*Assignment*.
Lines to return, exactly: from the line with "Materials: From the" to the line with "Note: a reply" in the entries below, both included.

*Dataset content*.
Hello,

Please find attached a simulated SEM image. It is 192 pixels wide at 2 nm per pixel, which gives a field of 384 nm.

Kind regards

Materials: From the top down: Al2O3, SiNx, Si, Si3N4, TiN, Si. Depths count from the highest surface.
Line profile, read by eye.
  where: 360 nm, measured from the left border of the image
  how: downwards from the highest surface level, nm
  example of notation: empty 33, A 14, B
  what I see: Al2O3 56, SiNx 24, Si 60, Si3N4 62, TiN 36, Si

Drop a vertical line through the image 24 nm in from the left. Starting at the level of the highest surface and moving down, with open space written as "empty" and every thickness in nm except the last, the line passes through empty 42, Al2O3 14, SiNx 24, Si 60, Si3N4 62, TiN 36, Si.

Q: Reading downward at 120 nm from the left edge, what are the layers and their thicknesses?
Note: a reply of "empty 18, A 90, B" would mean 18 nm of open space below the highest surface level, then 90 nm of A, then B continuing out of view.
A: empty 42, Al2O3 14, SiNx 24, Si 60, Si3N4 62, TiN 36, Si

*Task result*.
Materials: From the top down: Al2O3, SiNx, Si, Si3N4, TiN, Si. Depths count from the highest surface.
Line profile, read by eye.
  where: 360 nm, measured from the left border of the image
  how: downwards from the highest surface level, nm
  example of notation: empty 33, A 14, B
  what I see: Al2O3 56, SiNx 24, Si 60, Si3N4 62, TiN 36, Si

Drop a vertical line through the image 24 nm in from the left. Starting at the level of the highest surface and moving down, with open space written as "empty" and every thickness in nm except the last, the line passes through empty 42, Al2O3 14, SiNx 24, Si 60, Si3N4 62, TiN 36, Si.

Q: Reading downward at 120 nm from the left edge, what are the layers and their thicknesses?
Note: a reply of "empty 18, A 90, B" would mean 18 nm of open space below the highest surface level, then 90 nm of A, then B continuing out of view.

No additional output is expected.